**Work order:** Among the entries below, take the line with "- 35 nm to 25" and the line with "- 25 nm to 15", and output them and every line between them exactly, with nothing else.

========

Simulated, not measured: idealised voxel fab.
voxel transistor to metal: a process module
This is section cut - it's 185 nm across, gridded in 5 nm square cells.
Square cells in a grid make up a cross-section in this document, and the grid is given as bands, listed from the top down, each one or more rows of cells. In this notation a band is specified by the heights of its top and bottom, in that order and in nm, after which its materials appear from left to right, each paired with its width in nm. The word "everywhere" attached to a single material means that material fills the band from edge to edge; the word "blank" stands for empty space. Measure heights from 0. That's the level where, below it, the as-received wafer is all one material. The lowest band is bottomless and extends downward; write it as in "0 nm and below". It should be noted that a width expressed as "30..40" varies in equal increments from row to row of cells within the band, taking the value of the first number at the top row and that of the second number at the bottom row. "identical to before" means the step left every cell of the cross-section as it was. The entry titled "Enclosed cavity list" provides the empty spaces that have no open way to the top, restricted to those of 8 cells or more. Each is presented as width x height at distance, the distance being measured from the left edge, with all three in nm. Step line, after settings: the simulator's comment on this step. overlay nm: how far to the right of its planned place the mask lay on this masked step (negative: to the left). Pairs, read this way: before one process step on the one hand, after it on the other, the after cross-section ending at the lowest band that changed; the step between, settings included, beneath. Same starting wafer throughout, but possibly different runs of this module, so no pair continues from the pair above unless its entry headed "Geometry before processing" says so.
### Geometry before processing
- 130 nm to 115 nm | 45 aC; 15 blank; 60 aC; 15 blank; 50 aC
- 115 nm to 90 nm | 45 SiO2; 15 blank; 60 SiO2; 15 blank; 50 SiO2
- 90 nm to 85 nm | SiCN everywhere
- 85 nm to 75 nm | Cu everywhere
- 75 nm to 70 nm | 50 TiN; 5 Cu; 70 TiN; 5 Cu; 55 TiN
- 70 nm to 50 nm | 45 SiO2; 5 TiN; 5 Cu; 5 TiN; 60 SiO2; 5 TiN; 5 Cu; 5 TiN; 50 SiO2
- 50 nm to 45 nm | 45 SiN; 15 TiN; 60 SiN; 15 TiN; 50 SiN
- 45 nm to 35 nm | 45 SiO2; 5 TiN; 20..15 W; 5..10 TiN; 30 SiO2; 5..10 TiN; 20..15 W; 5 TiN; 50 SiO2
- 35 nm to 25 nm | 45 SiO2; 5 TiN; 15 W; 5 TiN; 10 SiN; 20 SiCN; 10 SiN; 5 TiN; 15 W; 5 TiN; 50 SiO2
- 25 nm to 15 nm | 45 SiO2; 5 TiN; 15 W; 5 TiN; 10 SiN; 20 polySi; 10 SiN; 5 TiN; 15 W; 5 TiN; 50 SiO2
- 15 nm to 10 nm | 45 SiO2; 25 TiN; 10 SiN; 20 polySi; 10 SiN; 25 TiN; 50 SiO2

========

**Exercise result:**
- 35 nm to 25 nm | 45 SiO2; 5 TiN; 15 W; 5 TiN; 10 SiN; 20 SiCN; 10 SiN; 5 TiN; 15 W; 5 TiN; 50 SiO2
- 25 nm to 15 nm | 45 SiO2; 5 TiN; 15 W; 5 TiN; 10 SiN; 20 polySi; 10 SiN; 5 TiN; 15 W; 5 TiN; 50 SiO2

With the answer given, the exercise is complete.